• **Data provided**
┌──

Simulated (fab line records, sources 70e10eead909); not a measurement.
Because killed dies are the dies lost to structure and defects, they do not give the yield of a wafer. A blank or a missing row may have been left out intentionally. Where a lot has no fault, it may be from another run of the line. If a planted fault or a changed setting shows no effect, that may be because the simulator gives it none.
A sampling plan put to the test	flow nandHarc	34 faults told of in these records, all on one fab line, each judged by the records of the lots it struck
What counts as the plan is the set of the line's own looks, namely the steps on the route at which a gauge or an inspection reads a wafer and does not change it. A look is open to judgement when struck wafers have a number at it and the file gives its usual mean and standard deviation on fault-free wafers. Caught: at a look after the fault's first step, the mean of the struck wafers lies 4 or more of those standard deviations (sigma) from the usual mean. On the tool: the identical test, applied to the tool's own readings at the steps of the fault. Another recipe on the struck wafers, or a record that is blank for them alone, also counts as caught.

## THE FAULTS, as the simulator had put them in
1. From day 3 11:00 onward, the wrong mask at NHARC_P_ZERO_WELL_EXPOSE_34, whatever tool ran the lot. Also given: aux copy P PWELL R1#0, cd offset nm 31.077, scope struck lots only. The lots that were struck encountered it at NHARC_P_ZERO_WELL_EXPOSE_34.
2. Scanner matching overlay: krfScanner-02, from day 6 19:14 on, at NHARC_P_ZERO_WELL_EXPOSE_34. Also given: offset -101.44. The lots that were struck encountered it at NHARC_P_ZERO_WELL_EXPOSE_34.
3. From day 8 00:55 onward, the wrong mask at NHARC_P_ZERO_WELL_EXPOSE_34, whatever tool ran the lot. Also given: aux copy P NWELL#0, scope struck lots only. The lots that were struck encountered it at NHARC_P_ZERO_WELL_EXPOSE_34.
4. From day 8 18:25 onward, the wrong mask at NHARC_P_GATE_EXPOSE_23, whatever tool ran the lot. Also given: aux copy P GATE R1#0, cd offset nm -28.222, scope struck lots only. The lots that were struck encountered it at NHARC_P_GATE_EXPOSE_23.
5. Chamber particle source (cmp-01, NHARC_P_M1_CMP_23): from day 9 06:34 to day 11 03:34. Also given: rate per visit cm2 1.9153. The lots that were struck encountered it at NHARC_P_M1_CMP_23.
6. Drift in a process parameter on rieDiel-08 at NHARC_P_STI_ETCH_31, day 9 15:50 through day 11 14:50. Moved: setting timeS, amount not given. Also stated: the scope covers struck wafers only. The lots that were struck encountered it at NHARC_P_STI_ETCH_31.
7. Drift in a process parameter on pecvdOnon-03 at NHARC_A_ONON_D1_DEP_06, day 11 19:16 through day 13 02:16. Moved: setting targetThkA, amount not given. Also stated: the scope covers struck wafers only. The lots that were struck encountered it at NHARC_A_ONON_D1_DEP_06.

└──

• **Required action**
Starting with the line with "What counts as" above and going on through the line with "3. From day", transcribe every line exactly, both ends included, and add nothing.

• **Exercise output**
What counts as the plan is the set of the line's own looks, namely the steps on the route at which a gauge or an inspection reads a wafer and does not change it. A look is open to judgement when struck wafers have a number at it and the file gives its usual mean and standard deviation on fault-free wafers. Caught: at a look after the fault's first step, the mean of the struck wafers lies 4 or more of those standard deviations (sigma) from the usual mean. On the tool: the identical test, applied to the tool's own readings at the steps of the fault. Another recipe on the struck wafers, or a record that is blank for them alone, also counts as caught.

## THE FAULTS, as the simulator had put them in
1. From day 3 11:00 onward, the wrong mask at NHARC_P_ZERO_WELL_EXPOSE_34, whatever tool ran the lot. Also given: aux copy P PWELL R1#0, cd offset nm 31.077, scope struck lots only. The lots that were struck encountered it at NHARC_P_ZERO_WELL_EXPOSE_34.
2. Scanner matching overlay: krfScanner-02, from day 6 19:14 on, at NHARC_P_ZERO_WELL_EXPOSE_34. Also given: offset -101.44. The lots that were struck encountered it at NHARC_P_ZERO_WELL_EXPOSE_34.
3. From day 8 00:55 onward, the wrong mask at NHARC_P_ZERO_WELL_EXPOSE_34, whatever tool ran the lot. Also given: aux copy P NWELL#0, scope struck lots only. The lots that were struck encountered it at NHARC_P_ZERO_WELL_EXPOSE_34.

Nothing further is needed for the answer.